▶ [DATA SHOWN]:
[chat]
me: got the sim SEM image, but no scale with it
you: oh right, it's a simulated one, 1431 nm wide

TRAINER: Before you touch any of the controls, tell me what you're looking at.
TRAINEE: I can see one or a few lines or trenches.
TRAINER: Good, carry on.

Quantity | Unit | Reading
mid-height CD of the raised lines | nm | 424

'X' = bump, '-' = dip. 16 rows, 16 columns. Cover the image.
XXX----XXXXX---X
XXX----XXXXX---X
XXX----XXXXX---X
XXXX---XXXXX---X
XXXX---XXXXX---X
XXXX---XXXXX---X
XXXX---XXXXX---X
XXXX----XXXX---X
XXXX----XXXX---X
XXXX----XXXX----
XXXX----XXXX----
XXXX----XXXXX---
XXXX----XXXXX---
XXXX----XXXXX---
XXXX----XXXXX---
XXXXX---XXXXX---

▶ [TASK ITEM]: Please copy out the data above exactly.

▶ [EXERCISE OUTPUT]:
[chat]
me: got the sim SEM image, but no scale with it
you: oh right, it's a simulated one, 1431 nm wide

TRAINER: Before you touch any of the controls, tell me what you're looking at.
TRAINEE: I can see one or a few lines or trenches.
TRAINER: Good, carry on.

Quantity | Unit | Reading
mid-height CD of the raised lines | nm | 424

'X' = bump, '-' = dip. 16 rows, 16 columns. Cover the image.
XXX----XXXXX---X
XXX----XXXXX---X
XXX----XXXXX---X
XXXX---XXXXX---X
XXXX---XXXXX---X
XXXX---XXXXX---X
XXXX---XXXXX---X
XXXX----XXXX---X
XXXX----XXXX---X
XXXX----XXXX----
XXXX----XXXX----
XXXX----XXXXX---
XXXX----XXXXX---
XXXX----XXXXX---
XXXX----XXXXX---
XXXXX---XXXXX---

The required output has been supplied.